** Opening Excerpted data block **

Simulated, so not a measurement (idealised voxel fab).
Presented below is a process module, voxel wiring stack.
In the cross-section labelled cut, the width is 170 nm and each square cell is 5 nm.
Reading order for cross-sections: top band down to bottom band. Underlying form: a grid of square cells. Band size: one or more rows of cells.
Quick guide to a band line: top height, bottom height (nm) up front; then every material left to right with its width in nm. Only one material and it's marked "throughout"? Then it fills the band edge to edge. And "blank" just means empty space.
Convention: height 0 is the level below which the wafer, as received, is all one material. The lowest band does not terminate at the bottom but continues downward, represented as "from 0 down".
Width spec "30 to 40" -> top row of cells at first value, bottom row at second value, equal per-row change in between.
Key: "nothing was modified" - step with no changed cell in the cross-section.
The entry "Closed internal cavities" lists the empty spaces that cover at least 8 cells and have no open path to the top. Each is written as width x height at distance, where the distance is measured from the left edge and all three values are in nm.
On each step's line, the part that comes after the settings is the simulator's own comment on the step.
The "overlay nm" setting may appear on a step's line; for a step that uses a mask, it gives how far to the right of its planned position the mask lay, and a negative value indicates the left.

** Closing Excerpted data block **

* **Brief**: Copy out the records above without altering anything.

* **Result**:
Simulated, so not a measurement (idealised voxel fab).
Presented below is a process module, voxel wiring stack.
In the cross-section labelled cut, the width is 170 nm and each square cell is 5 nm.
Reading order for cross-sections: top band down to bottom band. Underlying form: a grid of square cells. Band size: one or more rows of cells.
Quick guide to a band line: top height, bottom height (nm) up front; then every material left to right with its width in nm. Only one material and it's marked "throughout"? Then it fills the band edge to edge. And "blank" just means empty space.
Convention: height 0 is the level below which the wafer, as received, is all one material. The lowest band does not terminate at the bottom but continues downward, represented as "from 0 down".
Width spec "30 to 40" -> top row of cells at first value, bottom row at second value, equal per-row change in between.
Key: "nothing was modified" - step with no changed cell in the cross-section.
The entry "Closed internal cavities" lists the empty spaces that cover at least 8 cells and have no open path to the top. Each is written as width x height at distance, where the distance is measured from the left edge and all three values are in nm.
On each step's line, the part that comes after the settings is the simulator's own comment on the step.
The "overlay nm" setting may appear on a step's line; for a step that uses a mask, it gives how far to the right of its planned position the mask lay, and a negative value indicates the left.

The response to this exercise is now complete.